● WORK ITEM
Here the job is to return only the lines of the material, exactly, from the first one to the line with "note on this".

● EXTRACTED ENTRIES
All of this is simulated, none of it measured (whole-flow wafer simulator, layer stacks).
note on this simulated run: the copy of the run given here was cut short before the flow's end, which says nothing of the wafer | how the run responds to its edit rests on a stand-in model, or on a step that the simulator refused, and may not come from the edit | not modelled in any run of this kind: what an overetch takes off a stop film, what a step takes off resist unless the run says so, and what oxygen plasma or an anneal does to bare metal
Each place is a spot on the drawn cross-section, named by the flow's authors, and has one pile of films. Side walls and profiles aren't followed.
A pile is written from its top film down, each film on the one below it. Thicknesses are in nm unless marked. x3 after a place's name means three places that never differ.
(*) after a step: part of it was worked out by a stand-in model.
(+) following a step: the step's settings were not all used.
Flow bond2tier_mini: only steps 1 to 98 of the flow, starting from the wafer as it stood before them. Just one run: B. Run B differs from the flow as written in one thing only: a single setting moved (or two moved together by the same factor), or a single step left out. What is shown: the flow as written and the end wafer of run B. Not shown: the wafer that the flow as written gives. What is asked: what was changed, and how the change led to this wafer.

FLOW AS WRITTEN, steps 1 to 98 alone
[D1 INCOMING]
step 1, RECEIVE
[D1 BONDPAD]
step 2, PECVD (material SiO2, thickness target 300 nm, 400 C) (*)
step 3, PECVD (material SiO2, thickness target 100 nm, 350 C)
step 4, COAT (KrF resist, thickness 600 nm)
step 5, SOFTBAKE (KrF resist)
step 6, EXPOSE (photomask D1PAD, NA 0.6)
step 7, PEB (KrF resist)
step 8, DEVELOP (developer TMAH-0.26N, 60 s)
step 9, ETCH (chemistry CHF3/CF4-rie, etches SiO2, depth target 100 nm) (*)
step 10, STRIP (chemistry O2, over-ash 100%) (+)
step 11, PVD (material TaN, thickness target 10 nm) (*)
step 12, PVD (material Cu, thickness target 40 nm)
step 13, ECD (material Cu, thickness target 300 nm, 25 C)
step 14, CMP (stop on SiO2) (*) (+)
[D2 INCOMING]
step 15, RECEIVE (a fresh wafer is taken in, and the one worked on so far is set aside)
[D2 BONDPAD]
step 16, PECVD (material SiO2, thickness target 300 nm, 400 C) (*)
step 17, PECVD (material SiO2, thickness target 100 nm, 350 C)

● RESPONSE AREA
All of this is simulated, none of it measured (whole-flow wafer simulator, layer stacks).
note on this simulated run: the copy of the run given here was cut short before the flow's end, which says nothing of the wafer | how the run responds to its edit rests on a stand-in model, or on a step that the simulator refused, and may not come from the edit | not modelled in any run of this kind: what an overetch takes off a stop film, what a step takes off resist unless the run says so, and what oxygen plasma or an anneal does to bare metal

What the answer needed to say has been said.